**Exercise:**
Print the data that follows exactly as it stands, from its first line through the line containing "It is cross-section", and stop there.

....
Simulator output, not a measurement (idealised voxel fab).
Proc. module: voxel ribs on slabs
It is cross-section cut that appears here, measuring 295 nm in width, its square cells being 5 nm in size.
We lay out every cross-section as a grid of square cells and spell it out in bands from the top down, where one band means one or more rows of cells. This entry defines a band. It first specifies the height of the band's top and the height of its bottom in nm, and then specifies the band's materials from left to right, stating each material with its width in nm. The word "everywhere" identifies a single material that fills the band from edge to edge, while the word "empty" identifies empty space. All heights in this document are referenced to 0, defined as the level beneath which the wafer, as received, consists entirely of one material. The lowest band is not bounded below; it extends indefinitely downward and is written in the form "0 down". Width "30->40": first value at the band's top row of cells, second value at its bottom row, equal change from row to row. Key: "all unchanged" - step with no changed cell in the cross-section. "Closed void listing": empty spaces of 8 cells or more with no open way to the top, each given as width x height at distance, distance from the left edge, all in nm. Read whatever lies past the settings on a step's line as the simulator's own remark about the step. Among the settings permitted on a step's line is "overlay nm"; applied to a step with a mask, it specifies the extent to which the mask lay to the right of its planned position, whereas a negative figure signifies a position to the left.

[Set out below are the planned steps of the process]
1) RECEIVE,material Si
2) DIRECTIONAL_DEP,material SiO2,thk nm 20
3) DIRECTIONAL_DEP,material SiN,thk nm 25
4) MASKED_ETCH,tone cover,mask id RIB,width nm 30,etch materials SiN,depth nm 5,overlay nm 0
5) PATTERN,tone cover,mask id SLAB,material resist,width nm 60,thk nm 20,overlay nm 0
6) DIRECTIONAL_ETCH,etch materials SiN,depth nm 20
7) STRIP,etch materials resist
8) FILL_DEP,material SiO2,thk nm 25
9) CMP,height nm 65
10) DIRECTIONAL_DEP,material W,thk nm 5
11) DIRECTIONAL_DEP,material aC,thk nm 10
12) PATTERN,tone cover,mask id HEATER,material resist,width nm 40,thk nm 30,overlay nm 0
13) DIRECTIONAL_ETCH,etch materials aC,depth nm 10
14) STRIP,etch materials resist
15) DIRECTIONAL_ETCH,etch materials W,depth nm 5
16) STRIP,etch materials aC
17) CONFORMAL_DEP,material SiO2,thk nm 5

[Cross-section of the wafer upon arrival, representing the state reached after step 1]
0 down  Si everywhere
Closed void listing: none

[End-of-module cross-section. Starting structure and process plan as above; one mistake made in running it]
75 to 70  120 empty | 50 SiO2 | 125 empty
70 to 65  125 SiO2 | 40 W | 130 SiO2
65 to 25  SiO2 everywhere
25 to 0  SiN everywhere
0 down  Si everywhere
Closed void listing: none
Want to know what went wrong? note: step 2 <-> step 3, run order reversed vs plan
....

**Expected answer:**
Simulator output, not a measurement (idealised voxel fab).
Proc. module: voxel ribs on slabs
It is cross-section cut that appears here, measuring 295 nm in width, its square cells being 5 nm in size.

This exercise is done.